Data records:
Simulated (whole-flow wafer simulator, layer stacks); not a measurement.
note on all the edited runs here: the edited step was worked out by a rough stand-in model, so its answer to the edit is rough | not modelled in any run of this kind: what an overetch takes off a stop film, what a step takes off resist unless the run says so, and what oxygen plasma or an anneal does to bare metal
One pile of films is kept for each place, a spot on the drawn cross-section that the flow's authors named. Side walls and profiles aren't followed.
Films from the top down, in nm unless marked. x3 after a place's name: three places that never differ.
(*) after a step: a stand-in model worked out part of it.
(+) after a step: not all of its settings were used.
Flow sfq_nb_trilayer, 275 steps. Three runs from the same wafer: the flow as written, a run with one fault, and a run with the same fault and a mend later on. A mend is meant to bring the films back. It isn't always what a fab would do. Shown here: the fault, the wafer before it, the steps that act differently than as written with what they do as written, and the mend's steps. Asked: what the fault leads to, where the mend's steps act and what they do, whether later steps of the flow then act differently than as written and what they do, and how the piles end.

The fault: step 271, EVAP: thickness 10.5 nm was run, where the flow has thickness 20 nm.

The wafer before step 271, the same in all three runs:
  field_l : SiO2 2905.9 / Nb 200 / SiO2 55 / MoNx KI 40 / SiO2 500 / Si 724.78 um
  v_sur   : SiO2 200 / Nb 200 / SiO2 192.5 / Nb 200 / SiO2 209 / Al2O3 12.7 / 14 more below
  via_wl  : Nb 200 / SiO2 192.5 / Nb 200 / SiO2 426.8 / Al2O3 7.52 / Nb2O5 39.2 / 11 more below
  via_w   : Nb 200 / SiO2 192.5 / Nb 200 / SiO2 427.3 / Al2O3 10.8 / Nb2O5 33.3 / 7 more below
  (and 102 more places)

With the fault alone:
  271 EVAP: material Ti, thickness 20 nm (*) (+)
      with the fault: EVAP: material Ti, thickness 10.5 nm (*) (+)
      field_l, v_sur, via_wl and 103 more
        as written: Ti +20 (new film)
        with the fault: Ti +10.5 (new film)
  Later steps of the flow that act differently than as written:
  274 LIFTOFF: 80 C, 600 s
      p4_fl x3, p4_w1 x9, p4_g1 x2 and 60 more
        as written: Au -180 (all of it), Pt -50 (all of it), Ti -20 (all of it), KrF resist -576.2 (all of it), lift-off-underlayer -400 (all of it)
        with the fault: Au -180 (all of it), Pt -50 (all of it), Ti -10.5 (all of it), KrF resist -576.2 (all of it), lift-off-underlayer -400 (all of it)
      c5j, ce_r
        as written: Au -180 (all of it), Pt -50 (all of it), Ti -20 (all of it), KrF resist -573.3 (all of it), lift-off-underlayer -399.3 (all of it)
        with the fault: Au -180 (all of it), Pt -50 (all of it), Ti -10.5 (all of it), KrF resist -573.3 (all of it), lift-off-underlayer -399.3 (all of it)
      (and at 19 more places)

Required action: Whatever else the listing above holds, retype exactly only the lines from the one containing "note on all" to the one containing "(+) after a", both ends kept.

Exercise response:
note on all the edited runs here: the edited step was worked out by a rough stand-in model, so its answer to the edit is rough | not modelled in any run of this kind: what an overetch takes off a stop film, what a step takes off resist unless the run says so, and what oxygen plasma or an anneal does to bare metal
One pile of films is kept for each place, a spot on the drawn cross-section that the flow's authors named. Side walls and profiles aren't followed.
Films from the top down, in nm unless marked. x3 after a place's name: three places that never differ.
(*) after a step: a stand-in model worked out part of it.
(+) after a step: not all of its settings were used.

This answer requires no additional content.